(Work order) What follows is a listing; give it again exactly, in its entirety.

Top of Information supplied

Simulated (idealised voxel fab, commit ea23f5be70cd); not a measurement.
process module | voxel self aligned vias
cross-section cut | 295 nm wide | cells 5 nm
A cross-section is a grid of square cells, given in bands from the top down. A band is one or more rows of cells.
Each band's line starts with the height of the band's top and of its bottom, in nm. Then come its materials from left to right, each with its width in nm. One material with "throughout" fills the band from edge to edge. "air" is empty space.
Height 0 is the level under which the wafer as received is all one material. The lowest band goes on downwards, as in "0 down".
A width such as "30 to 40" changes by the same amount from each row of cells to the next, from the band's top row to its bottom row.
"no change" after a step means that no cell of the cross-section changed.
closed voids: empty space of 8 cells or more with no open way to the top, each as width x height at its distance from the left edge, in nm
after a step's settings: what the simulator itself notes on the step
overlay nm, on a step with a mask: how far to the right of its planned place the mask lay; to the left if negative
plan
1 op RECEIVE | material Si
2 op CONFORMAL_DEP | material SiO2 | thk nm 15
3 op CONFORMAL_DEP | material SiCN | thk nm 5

Bottom of Information supplied

(Solution)
Simulated (idealised voxel fab, commit ea23f5be70cd); not a measurement.
process module | voxel self aligned vias
cross-section cut | 295 nm wide | cells 5 nm
A cross-section is a grid of square cells, given in bands from the top down. A band is one or more rows of cells.
Each band's line starts with the height of the band's top and of its bottom, in nm. Then come its materials from left to right, each with its width in nm. One material with "throughout" fills the band from edge to edge. "air" is empty space.
Height 0 is the level under which the wafer as received is all one material. The lowest band goes on downwards, as in "0 down".
A width such as "30 to 40" changes by the same amount from each row of cells to the next, from the band's top row to its bottom row.
"no change" after a step means that no cell of the cross-section changed.
closed voids: empty space of 8 cells or more with no open way to the top, each as width x height at its distance from the left edge, in nm
after a step's settings: what the simulator itself notes on the step
overlay nm, on a step with a mask: how far to the right of its planned place the mask lay; to the left if negative
plan
1 op RECEIVE | material Si
2 op CONFORMAL_DEP | material SiO2 | thk nm 15
3 op CONFORMAL_DEP | material SiCN | thk nm 5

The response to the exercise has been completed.